→ **WORK INSTRUCTION**
What you output should match the data below exactly.

→ **RECORD SET**
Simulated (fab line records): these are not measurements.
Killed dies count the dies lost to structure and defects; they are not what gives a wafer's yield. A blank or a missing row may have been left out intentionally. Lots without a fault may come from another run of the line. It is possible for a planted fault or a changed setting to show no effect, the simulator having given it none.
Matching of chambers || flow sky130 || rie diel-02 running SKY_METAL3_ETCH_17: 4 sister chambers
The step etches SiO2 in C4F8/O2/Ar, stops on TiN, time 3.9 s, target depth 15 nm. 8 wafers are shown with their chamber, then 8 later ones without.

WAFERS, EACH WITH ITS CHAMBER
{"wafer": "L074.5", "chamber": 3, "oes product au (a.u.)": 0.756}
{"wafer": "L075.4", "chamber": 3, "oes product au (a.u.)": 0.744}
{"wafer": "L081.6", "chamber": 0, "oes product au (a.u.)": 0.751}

→ **EXERCISE OUTPUT**
Simulated (fab line records): these are not measurements.
Killed dies count the dies lost to structure and defects; they are not what gives a wafer's yield. A blank or a missing row may have been left out intentionally. Lots without a fault may come from another run of the line. It is possible for a planted fault or a changed setting to show no effect, the simulator having given it none.
Matching of chambers || flow sky130 || rie diel-02 running SKY_METAL3_ETCH_17: 4 sister chambers
The step etches SiO2 in C4F8/O2/Ar, stops on TiN, time 3.9 s, target depth 15 nm. 8 wafers are shown with their chamber, then 8 later ones without.

WAFERS, EACH WITH ITS CHAMBER
{"wafer": "L074.5", "chamber": 3, "oes product au (a.u.)": 0.756}
{"wafer": "L075.4", "chamber": 3, "oes product au (a.u.)": 0.744}
{"wafer": "L081.6", "chamber": 0, "oes product au (a.u.)": 0.751}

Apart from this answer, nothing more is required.